> Task item
Make an exact copy of the lines starting at the top of the listing below and ending at the line that contains "The log's opening", inclusive.

> Given records
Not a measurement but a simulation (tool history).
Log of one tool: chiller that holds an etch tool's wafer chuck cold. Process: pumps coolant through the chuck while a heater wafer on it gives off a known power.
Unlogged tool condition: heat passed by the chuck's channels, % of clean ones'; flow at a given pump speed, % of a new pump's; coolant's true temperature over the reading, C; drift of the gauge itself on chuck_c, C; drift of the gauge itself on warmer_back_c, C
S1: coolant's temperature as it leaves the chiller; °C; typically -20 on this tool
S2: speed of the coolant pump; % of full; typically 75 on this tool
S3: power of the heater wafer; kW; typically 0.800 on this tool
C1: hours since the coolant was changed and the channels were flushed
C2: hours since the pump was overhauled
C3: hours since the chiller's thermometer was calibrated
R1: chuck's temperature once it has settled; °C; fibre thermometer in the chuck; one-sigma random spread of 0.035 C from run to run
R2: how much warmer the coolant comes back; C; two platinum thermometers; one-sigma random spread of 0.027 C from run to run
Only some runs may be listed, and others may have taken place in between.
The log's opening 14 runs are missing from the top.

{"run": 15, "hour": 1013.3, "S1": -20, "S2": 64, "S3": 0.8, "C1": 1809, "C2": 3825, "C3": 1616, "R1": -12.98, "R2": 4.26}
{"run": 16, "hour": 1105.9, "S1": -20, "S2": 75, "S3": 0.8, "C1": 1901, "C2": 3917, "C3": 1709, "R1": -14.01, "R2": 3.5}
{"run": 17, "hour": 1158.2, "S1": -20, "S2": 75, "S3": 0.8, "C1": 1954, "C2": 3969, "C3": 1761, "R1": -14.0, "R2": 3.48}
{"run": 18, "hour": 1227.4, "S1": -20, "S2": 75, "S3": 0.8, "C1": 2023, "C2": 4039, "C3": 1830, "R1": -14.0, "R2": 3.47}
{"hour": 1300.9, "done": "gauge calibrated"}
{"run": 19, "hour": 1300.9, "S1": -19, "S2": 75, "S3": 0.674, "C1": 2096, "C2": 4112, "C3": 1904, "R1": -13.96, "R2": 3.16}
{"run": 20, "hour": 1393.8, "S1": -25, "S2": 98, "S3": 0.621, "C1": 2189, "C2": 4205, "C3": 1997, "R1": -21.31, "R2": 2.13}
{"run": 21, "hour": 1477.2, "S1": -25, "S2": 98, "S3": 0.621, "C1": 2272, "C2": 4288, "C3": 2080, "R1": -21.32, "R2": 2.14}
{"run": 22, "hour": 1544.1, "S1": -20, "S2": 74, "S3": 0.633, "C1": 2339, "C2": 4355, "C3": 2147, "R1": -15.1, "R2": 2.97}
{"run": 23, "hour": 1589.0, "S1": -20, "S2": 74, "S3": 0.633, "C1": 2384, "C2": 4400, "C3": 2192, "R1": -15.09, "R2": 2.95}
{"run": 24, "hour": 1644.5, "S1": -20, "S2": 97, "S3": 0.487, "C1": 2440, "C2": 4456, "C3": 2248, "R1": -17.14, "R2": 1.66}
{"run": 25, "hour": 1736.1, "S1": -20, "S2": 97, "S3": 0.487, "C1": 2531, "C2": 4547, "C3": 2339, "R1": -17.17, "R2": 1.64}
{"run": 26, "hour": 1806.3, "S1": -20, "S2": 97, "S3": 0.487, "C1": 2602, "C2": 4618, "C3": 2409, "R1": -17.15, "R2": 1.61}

> Task result
Not a measurement but a simulation (tool history).
Log of one tool: chiller that holds an etch tool's wafer chuck cold. Process: pumps coolant through the chuck while a heater wafer on it gives off a known power.
Unlogged tool condition: heat passed by the chuck's channels, % of clean ones'; flow at a given pump speed, % of a new pump's; coolant's true temperature over the reading, C; drift of the gauge itself on chuck_c, C; drift of the gauge itself on warmer_back_c, C
S1: coolant's temperature as it leaves the chiller; °C; typically -20 on this tool
S2: speed of the coolant pump; % of full; typically 75 on this tool
S3: power of the heater wafer; kW; typically 0.800 on this tool
C1: hours since the coolant was changed and the channels were flushed
C2: hours since the pump was overhauled
C3: hours since the chiller's thermometer was calibrated
R1: chuck's temperature once it has settled; °C; fibre thermometer in the chuck; one-sigma random spread of 0.035 C from run to run
R2: how much warmer the coolant comes back; C; two platinum thermometers; one-sigma random spread of 0.027 C from run to run
Only some runs may be listed, and others may have taken place in between.
The log's opening 14 runs are missing from the top.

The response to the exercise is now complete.